As soon as the line containing "set.NAME: the setting" appears in the material below, start returning lines exactly, and end with the line containing "- dev-temp-c=21".

**Dataset records:**
______
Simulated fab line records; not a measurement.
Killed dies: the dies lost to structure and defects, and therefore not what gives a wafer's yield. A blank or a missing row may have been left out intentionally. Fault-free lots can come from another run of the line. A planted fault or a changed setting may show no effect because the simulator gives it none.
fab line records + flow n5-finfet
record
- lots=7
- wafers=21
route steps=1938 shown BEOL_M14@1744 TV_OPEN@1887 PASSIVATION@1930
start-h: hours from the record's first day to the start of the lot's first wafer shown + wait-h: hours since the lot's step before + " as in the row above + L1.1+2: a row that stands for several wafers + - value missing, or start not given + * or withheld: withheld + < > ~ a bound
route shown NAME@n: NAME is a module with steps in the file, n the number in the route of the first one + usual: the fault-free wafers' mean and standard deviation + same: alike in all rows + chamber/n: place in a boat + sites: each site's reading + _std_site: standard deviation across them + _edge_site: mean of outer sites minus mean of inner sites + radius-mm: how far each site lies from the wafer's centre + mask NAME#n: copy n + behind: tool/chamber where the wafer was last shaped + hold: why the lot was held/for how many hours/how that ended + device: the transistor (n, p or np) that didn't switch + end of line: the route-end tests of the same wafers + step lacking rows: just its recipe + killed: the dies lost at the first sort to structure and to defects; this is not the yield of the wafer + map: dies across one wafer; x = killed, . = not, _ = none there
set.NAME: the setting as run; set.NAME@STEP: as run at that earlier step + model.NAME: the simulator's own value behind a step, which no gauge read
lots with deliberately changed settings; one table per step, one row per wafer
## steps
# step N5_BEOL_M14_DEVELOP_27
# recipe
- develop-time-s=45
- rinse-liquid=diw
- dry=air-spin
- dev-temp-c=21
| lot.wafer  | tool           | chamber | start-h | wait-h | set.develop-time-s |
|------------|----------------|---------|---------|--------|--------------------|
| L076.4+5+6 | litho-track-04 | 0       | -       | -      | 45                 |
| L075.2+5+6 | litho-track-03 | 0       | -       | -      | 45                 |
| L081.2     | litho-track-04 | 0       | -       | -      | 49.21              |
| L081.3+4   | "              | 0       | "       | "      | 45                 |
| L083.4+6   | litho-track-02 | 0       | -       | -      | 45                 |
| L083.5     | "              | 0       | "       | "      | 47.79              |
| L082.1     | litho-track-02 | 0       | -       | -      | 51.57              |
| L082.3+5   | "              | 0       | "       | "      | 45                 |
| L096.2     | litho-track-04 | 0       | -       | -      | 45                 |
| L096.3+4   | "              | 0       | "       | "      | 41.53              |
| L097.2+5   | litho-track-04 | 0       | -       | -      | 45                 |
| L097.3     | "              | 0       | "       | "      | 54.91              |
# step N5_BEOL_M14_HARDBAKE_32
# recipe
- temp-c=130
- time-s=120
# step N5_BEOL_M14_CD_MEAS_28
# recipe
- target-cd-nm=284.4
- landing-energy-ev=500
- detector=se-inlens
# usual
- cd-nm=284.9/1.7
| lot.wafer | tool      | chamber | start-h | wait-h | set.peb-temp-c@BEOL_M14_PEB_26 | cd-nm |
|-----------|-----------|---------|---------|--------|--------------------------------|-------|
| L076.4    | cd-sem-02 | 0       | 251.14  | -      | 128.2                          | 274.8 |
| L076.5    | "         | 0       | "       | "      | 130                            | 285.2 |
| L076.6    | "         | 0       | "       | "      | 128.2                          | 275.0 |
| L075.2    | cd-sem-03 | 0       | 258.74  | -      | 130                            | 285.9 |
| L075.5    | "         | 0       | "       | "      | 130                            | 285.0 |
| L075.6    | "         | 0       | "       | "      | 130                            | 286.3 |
______

**Task output:**
set.NAME: the setting as run; set.NAME@STEP: as run at that earlier step + model.NAME: the simulator's own value behind a step, which no gauge read
lots with deliberately changed settings; one table per step, one row per wafer
## steps
# step N5_BEOL_M14_DEVELOP_27
# recipe
- develop-time-s=45
- rinse-liquid=diw
- dry=air-spin
- dev-temp-c=21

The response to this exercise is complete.